Work instruction. Copy out the entries below exactly as they stand, but only from the line containing "A pile is written" through the line containing "A step followed".

Information.
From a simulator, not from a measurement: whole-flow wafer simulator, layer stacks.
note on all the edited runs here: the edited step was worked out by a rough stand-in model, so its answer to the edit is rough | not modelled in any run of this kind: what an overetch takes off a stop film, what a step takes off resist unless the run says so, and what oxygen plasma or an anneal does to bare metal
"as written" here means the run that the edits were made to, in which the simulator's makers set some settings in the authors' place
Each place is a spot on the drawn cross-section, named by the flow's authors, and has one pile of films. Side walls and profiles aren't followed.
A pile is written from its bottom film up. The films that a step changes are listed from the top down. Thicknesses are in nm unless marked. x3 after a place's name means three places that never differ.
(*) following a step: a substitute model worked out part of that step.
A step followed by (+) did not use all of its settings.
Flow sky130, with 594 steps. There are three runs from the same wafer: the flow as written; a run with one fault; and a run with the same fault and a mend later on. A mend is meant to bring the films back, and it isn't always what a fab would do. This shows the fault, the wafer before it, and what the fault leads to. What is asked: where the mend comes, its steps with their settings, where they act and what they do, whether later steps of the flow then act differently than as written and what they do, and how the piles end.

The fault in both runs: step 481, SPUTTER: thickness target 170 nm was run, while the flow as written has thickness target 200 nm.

Problem solution.
A pile is written from its bottom film up. The films that a step changes are listed from the top down. Thicknesses are in nm unless marked. x3 after a place's name means three places that never differ.
(*) following a step: a substitute model worked out part of that step.
A step followed by (+) did not use all of its settings.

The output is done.